/---

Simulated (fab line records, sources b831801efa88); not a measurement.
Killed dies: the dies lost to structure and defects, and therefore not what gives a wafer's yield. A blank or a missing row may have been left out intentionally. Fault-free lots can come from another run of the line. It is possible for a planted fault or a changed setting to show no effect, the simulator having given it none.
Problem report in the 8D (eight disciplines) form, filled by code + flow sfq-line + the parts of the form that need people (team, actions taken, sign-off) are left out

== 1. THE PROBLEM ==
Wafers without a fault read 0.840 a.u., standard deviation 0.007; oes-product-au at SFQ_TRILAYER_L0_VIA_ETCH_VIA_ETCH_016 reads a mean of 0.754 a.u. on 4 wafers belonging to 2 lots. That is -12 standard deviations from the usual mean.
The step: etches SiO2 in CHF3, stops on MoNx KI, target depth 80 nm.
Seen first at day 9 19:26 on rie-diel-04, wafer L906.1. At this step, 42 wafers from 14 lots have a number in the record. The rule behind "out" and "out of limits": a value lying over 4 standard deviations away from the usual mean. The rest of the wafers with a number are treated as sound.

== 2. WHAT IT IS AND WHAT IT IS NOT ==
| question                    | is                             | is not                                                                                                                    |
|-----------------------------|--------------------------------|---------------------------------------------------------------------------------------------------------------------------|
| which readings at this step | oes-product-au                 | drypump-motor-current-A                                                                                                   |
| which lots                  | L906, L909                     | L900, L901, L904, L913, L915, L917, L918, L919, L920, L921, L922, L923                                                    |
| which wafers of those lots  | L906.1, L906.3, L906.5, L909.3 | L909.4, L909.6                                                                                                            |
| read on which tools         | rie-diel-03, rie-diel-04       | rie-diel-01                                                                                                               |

\---

◆ REQUIRED ACTION ◆
Scan the listing above for the line that has "Wafers without a", then copy exactly from that line through the line that has "The step: etches".

◆ TASK OUTPUT ◆
Wafers without a fault read 0.840 a.u., standard deviation 0.007; oes-product-au at SFQ_TRILAYER_L0_VIA_ETCH_VIA_ETCH_016 reads a mean of 0.754 a.u. on 4 wafers belonging to 2 lots. That is -12 standard deviations from the usual mean.
The step: etches SiO2 in CHF3, stops on MoNx KI, target depth 80 nm.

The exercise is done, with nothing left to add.